Start of Data extract

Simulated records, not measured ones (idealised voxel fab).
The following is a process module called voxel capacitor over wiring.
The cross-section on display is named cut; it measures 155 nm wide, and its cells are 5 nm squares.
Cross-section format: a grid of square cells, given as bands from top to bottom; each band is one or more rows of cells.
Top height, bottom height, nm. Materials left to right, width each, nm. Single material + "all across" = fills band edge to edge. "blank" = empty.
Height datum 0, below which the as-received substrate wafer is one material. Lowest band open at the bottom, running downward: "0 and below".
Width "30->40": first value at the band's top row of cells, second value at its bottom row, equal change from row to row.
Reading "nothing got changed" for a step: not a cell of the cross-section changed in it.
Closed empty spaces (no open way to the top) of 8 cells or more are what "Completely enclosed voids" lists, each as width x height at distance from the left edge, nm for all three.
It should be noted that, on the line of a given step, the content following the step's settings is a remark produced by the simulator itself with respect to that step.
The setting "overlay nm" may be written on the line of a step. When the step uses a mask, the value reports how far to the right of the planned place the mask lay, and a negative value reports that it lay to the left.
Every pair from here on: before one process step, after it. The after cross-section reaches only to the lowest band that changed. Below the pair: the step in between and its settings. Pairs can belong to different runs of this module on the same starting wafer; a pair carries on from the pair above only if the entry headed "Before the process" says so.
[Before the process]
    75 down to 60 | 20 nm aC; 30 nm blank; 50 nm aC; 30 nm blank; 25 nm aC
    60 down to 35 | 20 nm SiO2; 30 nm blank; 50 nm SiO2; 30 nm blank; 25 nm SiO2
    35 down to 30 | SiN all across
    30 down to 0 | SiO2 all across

End of Data extract

=== Requirement ===
Restate the full data above, keeping each word intact.

=== Answer area ===
Simulated records, not measured ones (idealised voxel fab).
The following is a process module called voxel capacitor over wiring.
The cross-section on display is named cut; it measures 155 nm wide, and its cells are 5 nm squares.
Cross-section format: a grid of square cells, given as bands from top to bottom; each band is one or more rows of cells.
Top height, bottom height, nm. Materials left to right, width each, nm. Single material + "all across" = fills band edge to edge. "blank" = empty.
Height datum 0, below which the as-received substrate wafer is one material. Lowest band open at the bottom, running downward: "0 and below".
Width "30->40": first value at the band's top row of cells, second value at its bottom row, equal change from row to row.
Reading "nothing got changed" for a step: not a cell of the cross-section changed in it.
Closed empty spaces (no open way to the top) of 8 cells or more are what "Completely enclosed voids" lists, each as width x height at distance from the left edge, nm for all three.
It should be noted that, on the line of a given step, the content following the step's settings is a remark produced by the simulator itself with respect to that step.
The setting "overlay nm" may be written on the line of a step. When the step uses a mask, the value reports how far to the right of the planned place the mask lay, and a negative value reports that it lay to the left.
Every pair from here on: before one process step, after it. The after cross-section reaches only to the lowest band that changed. Below the pair: the step in between and its settings. Pairs can belong to different runs of this module on the same starting wafer; a pair carries on from the pair above only if the entry headed "Before the process" says so.
[Before the process]
    75 down to 60 | 20 nm aC; 30 nm blank; 50 nm aC; 30 nm blank; 25 nm aC
    60 down to 35 | 20 nm SiO2; 30 nm blank; 50 nm SiO2; 30 nm blank; 25 nm SiO2
    35 down to 30 | SiN all across
    30 down to 0 | SiO2 all across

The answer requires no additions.